Work request: Begin at the line containing "no;field;entry" in the entries below and end at the line containing "3. Determine the"; transcribe that range exactly and nothing outside it.

....

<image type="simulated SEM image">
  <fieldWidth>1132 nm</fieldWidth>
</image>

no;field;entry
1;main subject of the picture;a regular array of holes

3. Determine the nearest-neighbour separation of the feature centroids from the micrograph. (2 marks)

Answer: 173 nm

....

Your response:
no;field;entry
1;main subject of the picture;a regular array of holes

3. Determine the nearest-neighbour separation of the feature centroids from the micrograph. (2 marks)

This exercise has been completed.